_Source material:_
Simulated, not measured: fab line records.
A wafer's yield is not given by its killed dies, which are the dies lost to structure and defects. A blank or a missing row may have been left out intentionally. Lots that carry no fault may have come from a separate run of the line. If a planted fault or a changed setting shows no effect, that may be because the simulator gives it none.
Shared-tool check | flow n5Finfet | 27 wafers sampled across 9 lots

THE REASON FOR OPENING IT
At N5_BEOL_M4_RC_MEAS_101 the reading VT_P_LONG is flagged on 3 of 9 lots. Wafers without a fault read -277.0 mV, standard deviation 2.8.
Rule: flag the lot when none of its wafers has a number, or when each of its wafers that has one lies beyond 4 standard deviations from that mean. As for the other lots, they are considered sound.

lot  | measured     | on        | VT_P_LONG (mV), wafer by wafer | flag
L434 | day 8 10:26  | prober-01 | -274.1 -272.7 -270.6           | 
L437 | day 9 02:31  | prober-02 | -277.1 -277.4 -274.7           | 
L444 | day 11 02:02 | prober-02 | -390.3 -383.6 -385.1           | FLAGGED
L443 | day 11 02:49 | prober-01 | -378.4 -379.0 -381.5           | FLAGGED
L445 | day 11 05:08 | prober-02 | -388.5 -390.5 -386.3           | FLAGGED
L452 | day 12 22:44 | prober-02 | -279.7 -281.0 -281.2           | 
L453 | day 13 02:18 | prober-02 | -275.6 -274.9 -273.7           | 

_Work task:_ Repeat the listing above in full, word for word.

_Answer section:_
Simulated, not measured: fab line records.
A wafer's yield is not given by its killed dies, which are the dies lost to structure and defects. A blank or a missing row may have been left out intentionally. Lots that carry no fault may have come from a separate run of the line. If a planted fault or a changed setting shows no effect, that may be because the simulator gives it none.
Shared-tool check | flow n5Finfet | 27 wafers sampled across 9 lots

THE REASON FOR OPENING IT
At N5_BEOL_M4_RC_MEAS_101 the reading VT_P_LONG is flagged on 3 of 9 lots. Wafers without a fault read -277.0 mV, standard deviation 2.8.
Rule: flag the lot when none of its wafers has a number, or when each of its wafers that has one lies beyond 4 standard deviations from that mean. As for the other lots, they are considered sound.

lot  | measured     | on        | VT_P_LONG (mV), wafer by wafer | flag
L434 | day 8 10:26  | prober-01 | -274.1 -272.7 -270.6           | 
L437 | day 9 02:31  | prober-02 | -277.1 -277.4 -274.7           | 
L444 | day 11 02:02 | prober-02 | -390.3 -383.6 -385.1           | FLAGGED
L443 | day 11 02:49 | prober-01 | -378.4 -379.0 -381.5           | FLAGGED
L445 | day 11 05:08 | prober-02 | -388.5 -390.5 -386.3           | FLAGGED
L452 | day 12 22:44 | prober-02 | -279.7 -281.0 -281.2           | 
L453 | day 13 02:18 | prober-02 | -275.6 -274.9 -273.7           | 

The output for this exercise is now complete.